▽

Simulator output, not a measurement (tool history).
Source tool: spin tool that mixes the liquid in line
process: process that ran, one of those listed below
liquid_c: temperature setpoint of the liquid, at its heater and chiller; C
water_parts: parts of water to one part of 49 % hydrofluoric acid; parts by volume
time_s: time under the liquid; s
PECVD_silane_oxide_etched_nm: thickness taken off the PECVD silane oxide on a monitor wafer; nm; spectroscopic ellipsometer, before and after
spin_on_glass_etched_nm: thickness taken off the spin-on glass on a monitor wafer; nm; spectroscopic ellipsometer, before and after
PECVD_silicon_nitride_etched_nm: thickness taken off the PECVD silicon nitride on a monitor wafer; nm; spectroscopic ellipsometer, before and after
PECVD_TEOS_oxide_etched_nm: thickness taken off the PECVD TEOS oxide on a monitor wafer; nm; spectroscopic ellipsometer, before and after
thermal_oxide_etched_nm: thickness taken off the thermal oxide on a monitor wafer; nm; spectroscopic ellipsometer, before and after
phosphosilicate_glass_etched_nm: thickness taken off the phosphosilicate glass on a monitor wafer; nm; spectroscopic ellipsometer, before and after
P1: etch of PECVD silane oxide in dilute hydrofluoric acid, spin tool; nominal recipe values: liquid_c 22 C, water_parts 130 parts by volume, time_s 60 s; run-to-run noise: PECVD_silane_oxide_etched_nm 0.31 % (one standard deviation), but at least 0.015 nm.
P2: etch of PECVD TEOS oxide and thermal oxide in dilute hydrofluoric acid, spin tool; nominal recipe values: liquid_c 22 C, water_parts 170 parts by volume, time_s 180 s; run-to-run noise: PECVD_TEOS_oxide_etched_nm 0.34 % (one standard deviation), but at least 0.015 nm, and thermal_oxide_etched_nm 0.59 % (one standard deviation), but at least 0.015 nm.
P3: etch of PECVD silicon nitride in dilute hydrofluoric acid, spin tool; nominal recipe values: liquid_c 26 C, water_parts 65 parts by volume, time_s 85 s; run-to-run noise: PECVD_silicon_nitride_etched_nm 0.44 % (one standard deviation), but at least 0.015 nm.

△

**Work task:** Up to and including the line containing "P1: etch of", please write out the listing exactly, starting from its first line.

**Answer area:**
Simulator output, not a measurement (tool history).
Source tool: spin tool that mixes the liquid in line
process: process that ran, one of those listed below
liquid_c: temperature setpoint of the liquid, at its heater and chiller; C
water_parts: parts of water to one part of 49 % hydrofluoric acid; parts by volume
time_s: time under the liquid; s
PECVD_silane_oxide_etched_nm: thickness taken off the PECVD silane oxide on a monitor wafer; nm; spectroscopic ellipsometer, before and after
spin_on_glass_etched_nm: thickness taken off the spin-on glass on a monitor wafer; nm; spectroscopic ellipsometer, before and after
PECVD_silicon_nitride_etched_nm: thickness taken off the PECVD silicon nitride on a monitor wafer; nm; spectroscopic ellipsometer, before and after
PECVD_TEOS_oxide_etched_nm: thickness taken off the PECVD TEOS oxide on a monitor wafer; nm; spectroscopic ellipsometer, before and after
thermal_oxide_etched_nm: thickness taken off the thermal oxide on a monitor wafer; nm; spectroscopic ellipsometer, before and after
phosphosilicate_glass_etched_nm: thickness taken off the phosphosilicate glass on a monitor wafer; nm; spectroscopic ellipsometer, before and after
P1: etch of PECVD silane oxide in dilute hydrofluoric acid, spin tool; nominal recipe values: liquid_c 22 C, water_parts 130 parts by volume, time_s 60 s; run-to-run noise: PECVD_silane_oxide_etched_nm 0.31 % (one standard deviation), but at least 0.015 nm.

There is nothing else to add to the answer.